REQUIREMENT> Set down again exactly the lines of the listing below that fall between the line holding "on the recipe" and the line holding "L079.1 | litho_track-03, 0", inclusive.

SUPPLIED ENTRIES>
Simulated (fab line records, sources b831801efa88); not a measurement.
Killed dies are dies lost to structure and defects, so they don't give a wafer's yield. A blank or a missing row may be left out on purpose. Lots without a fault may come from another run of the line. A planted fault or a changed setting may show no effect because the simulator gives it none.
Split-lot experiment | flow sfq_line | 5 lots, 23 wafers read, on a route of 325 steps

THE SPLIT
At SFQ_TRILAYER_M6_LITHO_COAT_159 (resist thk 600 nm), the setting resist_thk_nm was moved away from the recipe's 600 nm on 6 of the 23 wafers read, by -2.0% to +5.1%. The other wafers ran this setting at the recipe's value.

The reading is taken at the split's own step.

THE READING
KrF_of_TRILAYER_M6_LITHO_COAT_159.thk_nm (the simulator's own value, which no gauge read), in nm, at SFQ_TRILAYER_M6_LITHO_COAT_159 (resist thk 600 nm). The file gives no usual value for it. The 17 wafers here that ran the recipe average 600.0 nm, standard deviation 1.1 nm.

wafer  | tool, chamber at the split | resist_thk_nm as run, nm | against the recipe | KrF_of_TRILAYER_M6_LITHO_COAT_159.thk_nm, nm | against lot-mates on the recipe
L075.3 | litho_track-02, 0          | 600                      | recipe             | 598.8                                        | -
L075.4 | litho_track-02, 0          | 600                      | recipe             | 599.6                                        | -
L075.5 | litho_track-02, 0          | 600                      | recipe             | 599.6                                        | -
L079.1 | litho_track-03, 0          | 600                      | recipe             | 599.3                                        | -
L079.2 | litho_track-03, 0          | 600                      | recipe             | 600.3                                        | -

TASK RESULT>
wafer  | tool, chamber at the split | resist_thk_nm as run, nm | against the recipe | KrF_of_TRILAYER_M6_LITHO_COAT_159.thk_nm, nm | against lot-mates on the recipe
L075.3 | litho_track-02, 0          | 600                      | recipe             | 598.8                                        | -
L075.4 | litho_track-02, 0          | 600                      | recipe             | 599.6                                        | -
L075.5 | litho_track-02, 0          | 600                      | recipe             | 599.6                                        | -
L079.1 | litho_track-03, 0          | 600                      | recipe             | 599.3                                        | -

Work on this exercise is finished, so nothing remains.